Requirement:
Please output the data below exactly as given, starting at its first line and stopping after the line that contains "The tool may".

Material provided:
>>>
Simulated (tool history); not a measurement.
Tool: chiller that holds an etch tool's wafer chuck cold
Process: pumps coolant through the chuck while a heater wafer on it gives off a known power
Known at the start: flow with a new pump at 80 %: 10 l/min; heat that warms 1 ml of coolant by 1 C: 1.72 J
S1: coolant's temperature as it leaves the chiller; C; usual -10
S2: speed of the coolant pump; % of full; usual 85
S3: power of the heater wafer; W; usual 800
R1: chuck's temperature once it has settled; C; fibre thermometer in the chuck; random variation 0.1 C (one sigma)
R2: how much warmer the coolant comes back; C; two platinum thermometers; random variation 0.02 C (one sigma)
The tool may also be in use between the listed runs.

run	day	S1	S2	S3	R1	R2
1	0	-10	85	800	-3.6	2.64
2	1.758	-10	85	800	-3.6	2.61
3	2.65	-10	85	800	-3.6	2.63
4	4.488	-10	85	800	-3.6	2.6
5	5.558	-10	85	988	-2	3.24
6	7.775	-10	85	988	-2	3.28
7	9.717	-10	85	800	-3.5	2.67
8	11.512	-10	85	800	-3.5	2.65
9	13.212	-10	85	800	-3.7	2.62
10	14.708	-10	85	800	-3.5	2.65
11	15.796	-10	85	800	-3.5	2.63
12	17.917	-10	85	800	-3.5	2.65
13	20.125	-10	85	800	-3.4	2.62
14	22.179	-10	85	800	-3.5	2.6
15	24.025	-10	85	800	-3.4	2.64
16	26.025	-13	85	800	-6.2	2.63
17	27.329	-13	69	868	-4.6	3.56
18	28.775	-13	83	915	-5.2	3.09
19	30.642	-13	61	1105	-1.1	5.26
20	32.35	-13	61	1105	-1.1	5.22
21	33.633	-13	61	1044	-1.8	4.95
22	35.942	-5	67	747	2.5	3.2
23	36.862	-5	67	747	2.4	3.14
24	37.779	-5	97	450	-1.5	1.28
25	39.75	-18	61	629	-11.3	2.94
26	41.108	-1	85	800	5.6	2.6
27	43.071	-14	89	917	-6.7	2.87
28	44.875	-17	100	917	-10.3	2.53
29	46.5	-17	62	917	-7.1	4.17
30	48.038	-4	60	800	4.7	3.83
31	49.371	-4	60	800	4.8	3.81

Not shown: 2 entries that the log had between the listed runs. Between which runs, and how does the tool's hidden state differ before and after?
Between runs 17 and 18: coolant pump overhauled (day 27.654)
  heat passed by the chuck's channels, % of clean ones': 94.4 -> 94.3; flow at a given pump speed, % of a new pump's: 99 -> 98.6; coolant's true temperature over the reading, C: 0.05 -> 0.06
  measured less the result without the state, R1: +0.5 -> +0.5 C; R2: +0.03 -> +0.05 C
<<<

Answer section:
Simulated (tool history); not a measurement.
Tool: chiller that holds an etch tool's wafer chuck cold
Process: pumps coolant through the chuck while a heater wafer on it gives off a known power
Known at the start: flow with a new pump at 80 %: 10 l/min; heat that warms 1 ml of coolant by 1 C: 1.72 J
S1: coolant's temperature as it leaves the chiller; C; usual -10
S2: speed of the coolant pump; % of full; usual 85
S3: power of the heater wafer; W; usual 800
R1: chuck's temperature once it has settled; C; fibre thermometer in the chuck; random variation 0.1 C (one sigma)
R2: how much warmer the coolant comes back; C; two platinum thermometers; random variation 0.02 C (one sigma)
The tool may also be in use between the listed runs.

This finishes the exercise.